> [ACTION ITEM]: Each line of the entries, from the first to the line containing "Initial facts: implanted", is to be transcribed exactly as it stands; include no other lines.

───

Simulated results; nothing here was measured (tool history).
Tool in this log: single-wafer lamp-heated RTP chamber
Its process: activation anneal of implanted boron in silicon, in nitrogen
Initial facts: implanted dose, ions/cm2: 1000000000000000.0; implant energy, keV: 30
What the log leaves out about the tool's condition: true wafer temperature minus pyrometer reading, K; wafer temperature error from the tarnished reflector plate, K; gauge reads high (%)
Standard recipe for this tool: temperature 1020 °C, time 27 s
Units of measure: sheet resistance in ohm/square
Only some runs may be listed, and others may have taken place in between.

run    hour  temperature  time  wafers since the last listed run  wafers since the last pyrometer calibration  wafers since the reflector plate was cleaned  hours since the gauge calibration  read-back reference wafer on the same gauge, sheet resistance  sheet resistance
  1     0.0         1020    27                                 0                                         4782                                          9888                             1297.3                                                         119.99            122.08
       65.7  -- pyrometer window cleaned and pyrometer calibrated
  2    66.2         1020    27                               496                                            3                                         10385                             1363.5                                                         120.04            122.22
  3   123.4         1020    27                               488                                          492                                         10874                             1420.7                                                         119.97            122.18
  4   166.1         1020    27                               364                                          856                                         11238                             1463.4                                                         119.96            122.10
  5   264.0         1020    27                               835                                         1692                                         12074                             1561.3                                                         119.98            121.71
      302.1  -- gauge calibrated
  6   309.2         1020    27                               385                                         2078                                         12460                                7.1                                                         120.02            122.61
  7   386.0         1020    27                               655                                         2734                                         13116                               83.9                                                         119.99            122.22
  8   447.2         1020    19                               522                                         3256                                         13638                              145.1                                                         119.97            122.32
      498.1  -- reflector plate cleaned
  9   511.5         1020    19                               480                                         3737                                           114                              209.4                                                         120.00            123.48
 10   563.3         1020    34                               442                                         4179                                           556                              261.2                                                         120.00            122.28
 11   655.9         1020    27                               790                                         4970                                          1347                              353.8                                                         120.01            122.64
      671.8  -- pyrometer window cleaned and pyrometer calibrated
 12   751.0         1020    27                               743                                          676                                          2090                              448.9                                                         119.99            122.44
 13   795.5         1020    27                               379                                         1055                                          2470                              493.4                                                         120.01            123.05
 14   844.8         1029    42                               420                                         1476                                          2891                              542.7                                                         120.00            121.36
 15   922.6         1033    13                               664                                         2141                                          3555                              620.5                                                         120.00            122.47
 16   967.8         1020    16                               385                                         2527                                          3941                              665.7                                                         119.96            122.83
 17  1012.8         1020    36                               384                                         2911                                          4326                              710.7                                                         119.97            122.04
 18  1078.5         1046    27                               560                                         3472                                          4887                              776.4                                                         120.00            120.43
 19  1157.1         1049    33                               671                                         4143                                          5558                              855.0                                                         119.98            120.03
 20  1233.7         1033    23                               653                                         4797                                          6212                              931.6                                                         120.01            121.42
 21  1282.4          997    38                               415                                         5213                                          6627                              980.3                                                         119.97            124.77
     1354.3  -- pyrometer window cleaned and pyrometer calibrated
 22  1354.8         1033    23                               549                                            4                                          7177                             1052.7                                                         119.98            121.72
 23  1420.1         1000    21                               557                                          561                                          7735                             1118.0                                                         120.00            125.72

───

> [RESPONSE AREA]:
Simulated results; nothing here was measured (tool history).
Tool in this log: single-wafer lamp-heated RTP chamber
Its process: activation anneal of implanted boron in silicon, in nitrogen
Initial facts: implanted dose, ions/cm2: 1000000000000000.0; implant energy, keV: 30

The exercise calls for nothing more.